● **Action item**
All lines from the opening of the data to the line containing "L092.4;can't be placed: 3 or 1;3" must be returned unchanged, and only those lines.

***

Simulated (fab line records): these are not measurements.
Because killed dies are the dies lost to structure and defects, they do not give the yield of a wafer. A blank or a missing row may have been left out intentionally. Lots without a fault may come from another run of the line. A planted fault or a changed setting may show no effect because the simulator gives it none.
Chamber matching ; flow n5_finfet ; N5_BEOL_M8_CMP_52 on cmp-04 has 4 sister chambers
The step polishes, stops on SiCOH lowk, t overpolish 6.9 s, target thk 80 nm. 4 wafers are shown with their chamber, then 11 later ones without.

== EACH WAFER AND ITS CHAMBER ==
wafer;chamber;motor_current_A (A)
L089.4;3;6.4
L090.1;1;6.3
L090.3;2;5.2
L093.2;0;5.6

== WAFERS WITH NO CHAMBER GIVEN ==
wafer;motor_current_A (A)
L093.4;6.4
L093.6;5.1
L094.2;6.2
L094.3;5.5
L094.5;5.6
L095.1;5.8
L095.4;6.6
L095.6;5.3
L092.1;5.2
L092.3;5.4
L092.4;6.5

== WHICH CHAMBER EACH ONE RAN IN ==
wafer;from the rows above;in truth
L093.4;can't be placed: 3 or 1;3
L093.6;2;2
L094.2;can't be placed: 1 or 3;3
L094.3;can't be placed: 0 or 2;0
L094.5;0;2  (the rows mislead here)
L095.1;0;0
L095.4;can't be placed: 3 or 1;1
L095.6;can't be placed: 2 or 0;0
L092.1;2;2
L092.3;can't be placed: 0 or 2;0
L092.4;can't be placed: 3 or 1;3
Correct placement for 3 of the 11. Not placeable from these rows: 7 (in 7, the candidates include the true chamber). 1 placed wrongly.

***

● **Response area**
Simulated (fab line records): these are not measurements.
Because killed dies are the dies lost to structure and defects, they do not give the yield of a wafer. A blank or a missing row may have been left out intentionally. Lots without a fault may come from another run of the line. A planted fault or a changed setting may show no effect because the simulator gives it none.
Chamber matching ; flow n5_finfet ; N5_BEOL_M8_CMP_52 on cmp-04 has 4 sister chambers
The step polishes, stops on SiCOH lowk, t overpolish 6.9 s, target thk 80 nm. 4 wafers are shown with their chamber, then 11 later ones without.

== EACH WAFER AND ITS CHAMBER ==
wafer;chamber;motor_current_A (A)
L089.4;3;6.4
L090.1;1;6.3
L090.3;2;5.2
L093.2;0;5.6

== WAFERS WITH NO CHAMBER GIVEN ==
wafer;motor_current_A (A)
L093.4;6.4
L093.6;5.1
L094.2;6.2
L094.3;5.5
L094.5;5.6
L095.1;5.8
L095.4;6.6
L095.6;5.3
L092.1;5.2
L092.3;5.4
L092.4;6.5

== WHICH CHAMBER EACH ONE RAN IN ==
wafer;from the rows above;in truth
L093.4;can't be placed: 3 or 1;3
L093.6;2;2
L094.2;can't be placed: 1 or 3;3
L094.3;can't be placed: 0 or 2;0
L094.5;0;2  (the rows mislead here)
L095.1;0;0
L095.4;can't be placed: 3 or 1;1
L095.6;can't be placed: 2 or 0;0
L092.1;2;2
L092.3;can't be placed: 0 or 2;0
L092.4;can't be placed: 3 or 1;3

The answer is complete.